• Work instruction
Of all the entries below, retype only the lines from the one with "Run 9, day 1.892: liquid_c" through the one with "Run 10, day", exactly as they appear.

Content starts

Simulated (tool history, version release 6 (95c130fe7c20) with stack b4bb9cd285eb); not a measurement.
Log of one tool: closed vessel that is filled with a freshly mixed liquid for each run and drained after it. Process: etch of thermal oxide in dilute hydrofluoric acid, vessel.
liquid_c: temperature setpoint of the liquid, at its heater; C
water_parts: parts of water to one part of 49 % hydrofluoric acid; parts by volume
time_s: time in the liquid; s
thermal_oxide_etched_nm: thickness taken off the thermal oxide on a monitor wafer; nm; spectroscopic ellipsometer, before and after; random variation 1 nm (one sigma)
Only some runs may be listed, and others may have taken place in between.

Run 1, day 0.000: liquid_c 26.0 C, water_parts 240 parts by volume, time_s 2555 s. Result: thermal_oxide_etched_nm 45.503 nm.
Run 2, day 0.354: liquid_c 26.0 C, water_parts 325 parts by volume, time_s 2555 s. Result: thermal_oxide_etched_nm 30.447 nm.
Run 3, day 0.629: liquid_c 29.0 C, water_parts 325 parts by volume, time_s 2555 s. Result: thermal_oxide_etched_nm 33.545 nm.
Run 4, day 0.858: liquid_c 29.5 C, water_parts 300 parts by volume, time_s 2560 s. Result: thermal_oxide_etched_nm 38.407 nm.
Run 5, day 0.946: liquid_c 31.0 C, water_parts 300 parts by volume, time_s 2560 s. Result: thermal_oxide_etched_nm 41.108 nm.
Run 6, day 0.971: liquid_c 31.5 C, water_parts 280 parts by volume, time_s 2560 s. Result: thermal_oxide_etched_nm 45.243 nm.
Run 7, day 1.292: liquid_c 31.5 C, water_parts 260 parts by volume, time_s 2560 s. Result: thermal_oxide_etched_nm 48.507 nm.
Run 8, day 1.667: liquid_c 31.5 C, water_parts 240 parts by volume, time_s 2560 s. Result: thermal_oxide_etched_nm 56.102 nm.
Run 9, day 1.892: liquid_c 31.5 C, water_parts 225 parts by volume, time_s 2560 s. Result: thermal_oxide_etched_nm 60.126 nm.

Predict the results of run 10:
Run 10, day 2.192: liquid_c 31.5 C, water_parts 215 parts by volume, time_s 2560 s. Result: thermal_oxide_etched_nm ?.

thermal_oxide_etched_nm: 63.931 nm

Content ends

• Written solution
Run 9, day 1.892: liquid_c 31.5 C, water_parts 225 parts by volume, time_s 2560 s. Result: thermal_oxide_etched_nm 60.126 nm.

Predict the results of run 10:
Run 10, day 2.192: liquid_c 31.5 C, water_parts 215 parts by volume, time_s 2560 s. Result: thermal_oxide_etched_nm ?.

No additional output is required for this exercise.